Recorded information:
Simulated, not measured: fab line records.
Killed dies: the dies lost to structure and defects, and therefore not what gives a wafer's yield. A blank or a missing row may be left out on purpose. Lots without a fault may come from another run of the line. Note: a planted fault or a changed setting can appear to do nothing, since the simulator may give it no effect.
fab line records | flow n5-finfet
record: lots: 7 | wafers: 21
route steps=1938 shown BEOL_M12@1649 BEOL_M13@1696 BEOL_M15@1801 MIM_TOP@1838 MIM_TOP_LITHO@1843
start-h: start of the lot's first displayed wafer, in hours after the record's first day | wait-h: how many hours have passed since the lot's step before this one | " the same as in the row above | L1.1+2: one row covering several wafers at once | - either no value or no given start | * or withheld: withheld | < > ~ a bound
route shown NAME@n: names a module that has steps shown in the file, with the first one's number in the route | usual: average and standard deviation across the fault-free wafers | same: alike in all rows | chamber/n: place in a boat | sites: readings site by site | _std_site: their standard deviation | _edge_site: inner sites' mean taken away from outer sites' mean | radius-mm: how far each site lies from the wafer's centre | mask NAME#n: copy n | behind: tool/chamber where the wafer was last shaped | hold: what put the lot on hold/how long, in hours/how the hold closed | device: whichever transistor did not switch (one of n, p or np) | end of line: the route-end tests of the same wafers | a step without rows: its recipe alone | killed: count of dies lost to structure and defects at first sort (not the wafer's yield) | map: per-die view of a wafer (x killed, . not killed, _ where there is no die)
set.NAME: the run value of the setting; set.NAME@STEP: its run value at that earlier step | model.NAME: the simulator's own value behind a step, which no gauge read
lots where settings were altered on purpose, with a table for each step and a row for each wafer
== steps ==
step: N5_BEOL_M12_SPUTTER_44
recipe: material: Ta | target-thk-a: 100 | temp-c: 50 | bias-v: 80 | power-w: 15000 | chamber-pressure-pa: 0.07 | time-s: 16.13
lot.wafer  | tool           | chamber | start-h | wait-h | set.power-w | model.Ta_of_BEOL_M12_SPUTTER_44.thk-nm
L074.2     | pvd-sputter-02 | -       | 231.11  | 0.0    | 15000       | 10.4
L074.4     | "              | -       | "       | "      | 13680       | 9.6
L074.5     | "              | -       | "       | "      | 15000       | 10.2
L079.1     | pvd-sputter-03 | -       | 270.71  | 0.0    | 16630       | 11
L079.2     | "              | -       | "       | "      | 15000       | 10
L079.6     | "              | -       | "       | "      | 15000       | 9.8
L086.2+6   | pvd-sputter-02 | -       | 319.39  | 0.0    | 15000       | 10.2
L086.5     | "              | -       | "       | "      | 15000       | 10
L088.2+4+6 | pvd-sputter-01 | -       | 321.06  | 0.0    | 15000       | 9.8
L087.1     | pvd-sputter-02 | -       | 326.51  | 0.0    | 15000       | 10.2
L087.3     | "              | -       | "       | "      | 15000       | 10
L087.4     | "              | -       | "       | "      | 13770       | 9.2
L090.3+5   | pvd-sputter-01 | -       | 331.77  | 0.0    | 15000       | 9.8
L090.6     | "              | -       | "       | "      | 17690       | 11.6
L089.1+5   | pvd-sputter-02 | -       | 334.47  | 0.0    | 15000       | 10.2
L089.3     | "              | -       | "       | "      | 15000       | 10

Exercise: The required output is every line above from the one with "record: lots: 7 | wafers: 21" down to the one with "route steps=1938 shown", restated word for word, ends included.

Exercise output:
record: lots: 7 | wafers: 21
route steps=1938 shown BEOL_M12@1649 BEOL_M13@1696 BEOL_M15@1801 MIM_TOP@1838 MIM_TOP_LITHO@1843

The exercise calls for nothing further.